Your answer must consist solely of the lines from the start of the entries below through the line with "PRACTICAL EXAM, SECTION B", unchanged.

DATASET RECORDS:
***
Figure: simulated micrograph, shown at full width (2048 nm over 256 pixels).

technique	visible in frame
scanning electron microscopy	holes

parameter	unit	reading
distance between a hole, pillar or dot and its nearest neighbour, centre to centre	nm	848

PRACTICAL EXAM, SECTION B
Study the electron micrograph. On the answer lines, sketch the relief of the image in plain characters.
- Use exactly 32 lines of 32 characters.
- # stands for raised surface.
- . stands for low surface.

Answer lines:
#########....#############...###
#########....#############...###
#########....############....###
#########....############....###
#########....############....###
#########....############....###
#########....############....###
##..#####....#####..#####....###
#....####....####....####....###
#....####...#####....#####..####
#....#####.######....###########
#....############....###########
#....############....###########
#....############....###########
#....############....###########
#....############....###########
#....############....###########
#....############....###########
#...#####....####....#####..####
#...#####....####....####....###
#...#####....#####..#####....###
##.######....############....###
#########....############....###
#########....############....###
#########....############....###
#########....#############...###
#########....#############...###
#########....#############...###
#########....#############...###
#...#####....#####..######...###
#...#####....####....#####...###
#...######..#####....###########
***

EXERCISE ANSWER:
Figure: simulated micrograph, shown at full width (2048 nm over 256 pixels).

technique	visible in frame
scanning electron microscopy	holes

parameter	unit	reading
distance between a hole, pillar or dot and its nearest neighbour, centre to centre	nm	848

PRACTICAL EXAM, SECTION B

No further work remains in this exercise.